Task item :: Among the lines below, restate word for word only those from the line with "Sound: wafers L175.1, L175.2, L175.5." through the line with "alike: same words", with both end lines kept.

---- Data records

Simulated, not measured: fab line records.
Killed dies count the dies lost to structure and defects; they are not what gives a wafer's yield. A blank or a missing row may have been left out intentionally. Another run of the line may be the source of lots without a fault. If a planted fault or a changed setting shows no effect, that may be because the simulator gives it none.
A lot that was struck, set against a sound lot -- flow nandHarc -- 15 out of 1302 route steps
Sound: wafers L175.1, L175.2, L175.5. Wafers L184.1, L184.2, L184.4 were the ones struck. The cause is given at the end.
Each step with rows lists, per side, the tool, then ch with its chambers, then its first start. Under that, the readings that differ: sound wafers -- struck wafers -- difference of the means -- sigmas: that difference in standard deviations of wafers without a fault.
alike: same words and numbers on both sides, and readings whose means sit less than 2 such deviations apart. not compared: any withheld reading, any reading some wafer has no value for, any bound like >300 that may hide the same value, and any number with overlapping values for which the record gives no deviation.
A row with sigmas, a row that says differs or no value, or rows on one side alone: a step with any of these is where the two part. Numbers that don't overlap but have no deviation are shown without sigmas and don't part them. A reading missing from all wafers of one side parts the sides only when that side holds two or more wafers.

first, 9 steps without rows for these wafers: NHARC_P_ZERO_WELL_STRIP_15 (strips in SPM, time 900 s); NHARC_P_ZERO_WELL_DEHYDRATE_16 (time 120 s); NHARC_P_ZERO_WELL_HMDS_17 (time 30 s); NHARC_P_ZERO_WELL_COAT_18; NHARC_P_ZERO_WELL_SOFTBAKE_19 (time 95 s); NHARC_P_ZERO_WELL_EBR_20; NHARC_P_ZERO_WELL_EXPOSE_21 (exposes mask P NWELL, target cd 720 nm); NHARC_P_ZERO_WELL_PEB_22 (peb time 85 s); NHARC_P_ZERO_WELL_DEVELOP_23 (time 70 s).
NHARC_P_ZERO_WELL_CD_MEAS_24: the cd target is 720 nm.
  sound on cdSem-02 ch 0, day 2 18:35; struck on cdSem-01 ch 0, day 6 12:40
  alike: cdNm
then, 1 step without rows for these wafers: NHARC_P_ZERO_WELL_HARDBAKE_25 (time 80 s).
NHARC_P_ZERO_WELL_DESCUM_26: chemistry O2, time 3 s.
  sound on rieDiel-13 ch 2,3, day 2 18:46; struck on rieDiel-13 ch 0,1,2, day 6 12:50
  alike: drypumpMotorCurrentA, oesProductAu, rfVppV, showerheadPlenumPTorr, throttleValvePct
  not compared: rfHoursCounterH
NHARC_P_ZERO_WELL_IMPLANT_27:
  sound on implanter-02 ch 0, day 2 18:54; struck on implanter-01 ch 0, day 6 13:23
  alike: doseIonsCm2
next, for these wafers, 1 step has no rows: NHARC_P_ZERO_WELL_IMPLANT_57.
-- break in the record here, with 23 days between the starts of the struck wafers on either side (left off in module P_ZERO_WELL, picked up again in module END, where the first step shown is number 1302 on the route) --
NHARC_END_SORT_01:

--------

Expected answer ::
Sound: wafers L175.1, L175.2, L175.5. Wafers L184.1, L184.2, L184.4 were the ones struck. The cause is given at the end.
Each step with rows lists, per side, the tool, then ch with its chambers, then its first start. Under that, the readings that differ: sound wafers -- struck wafers -- difference of the means -- sigmas: that difference in standard deviations of wafers without a fault.
alike: same words and numbers on both sides, and readings whose means sit less than 2 such deviations apart. not compared: any withheld reading, any reading some wafer has no value for, any bound like >300 that may hide the same value, and any number with overlapping values for which the record gives no deviation.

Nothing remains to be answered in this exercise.